=== Given information ===

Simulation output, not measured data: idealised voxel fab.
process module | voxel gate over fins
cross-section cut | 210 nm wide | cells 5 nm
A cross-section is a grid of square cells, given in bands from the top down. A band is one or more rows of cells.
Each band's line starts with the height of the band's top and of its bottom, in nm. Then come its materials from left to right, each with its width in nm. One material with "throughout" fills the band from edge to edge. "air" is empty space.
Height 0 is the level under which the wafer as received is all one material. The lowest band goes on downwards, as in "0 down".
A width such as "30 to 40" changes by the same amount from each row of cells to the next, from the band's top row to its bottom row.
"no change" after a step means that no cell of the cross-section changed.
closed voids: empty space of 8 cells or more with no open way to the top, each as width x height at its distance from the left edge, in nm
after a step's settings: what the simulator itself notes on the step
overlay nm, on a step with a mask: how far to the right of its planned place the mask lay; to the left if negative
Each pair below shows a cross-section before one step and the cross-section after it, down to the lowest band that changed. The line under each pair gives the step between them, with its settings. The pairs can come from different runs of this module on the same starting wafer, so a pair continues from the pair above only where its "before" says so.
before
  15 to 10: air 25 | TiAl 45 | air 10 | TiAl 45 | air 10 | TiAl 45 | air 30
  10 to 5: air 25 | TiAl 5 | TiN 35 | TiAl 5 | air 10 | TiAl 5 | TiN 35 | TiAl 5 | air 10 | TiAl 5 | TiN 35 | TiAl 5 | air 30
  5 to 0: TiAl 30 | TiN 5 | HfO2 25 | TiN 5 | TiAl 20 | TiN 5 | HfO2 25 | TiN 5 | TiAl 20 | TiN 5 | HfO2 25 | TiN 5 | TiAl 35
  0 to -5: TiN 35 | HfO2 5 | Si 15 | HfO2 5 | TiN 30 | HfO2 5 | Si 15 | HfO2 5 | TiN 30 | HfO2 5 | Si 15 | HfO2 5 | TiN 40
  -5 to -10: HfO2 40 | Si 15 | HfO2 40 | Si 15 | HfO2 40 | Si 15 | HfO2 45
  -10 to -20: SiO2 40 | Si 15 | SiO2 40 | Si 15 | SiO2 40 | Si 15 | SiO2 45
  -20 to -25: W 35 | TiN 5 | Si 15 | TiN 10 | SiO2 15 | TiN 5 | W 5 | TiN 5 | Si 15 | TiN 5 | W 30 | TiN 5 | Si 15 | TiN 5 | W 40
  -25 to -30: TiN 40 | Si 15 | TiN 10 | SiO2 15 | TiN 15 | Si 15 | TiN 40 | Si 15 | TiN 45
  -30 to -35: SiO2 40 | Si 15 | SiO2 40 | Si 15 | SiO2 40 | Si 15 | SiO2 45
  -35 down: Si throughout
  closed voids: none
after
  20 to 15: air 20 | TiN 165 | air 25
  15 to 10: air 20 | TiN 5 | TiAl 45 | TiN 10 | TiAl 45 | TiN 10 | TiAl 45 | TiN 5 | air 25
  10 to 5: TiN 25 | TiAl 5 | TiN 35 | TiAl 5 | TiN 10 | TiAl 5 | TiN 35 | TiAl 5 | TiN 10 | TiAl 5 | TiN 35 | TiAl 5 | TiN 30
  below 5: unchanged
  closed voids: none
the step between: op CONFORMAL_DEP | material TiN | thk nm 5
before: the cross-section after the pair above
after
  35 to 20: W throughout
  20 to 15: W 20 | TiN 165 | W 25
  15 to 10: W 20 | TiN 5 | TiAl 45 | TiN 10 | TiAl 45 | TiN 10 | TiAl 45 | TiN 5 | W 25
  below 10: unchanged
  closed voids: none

===

▶ [Assignment]:
Through the line that contains "Each band's line", copy the material above exactly, beginning at its first line and including nothing more.

▶ [Your response]:
Simulation output, not measured data: idealised voxel fab.
process module | voxel gate over fins
cross-section cut | 210 nm wide | cells 5 nm
A cross-section is a grid of square cells, given in bands from the top down. A band is one or more rows of cells.
Each band's line starts with the height of the band's top and of its bottom, in nm. Then come its materials from left to right, each with its width in nm. One material with "throughout" fills the band from edge to edge. "air" is empty space.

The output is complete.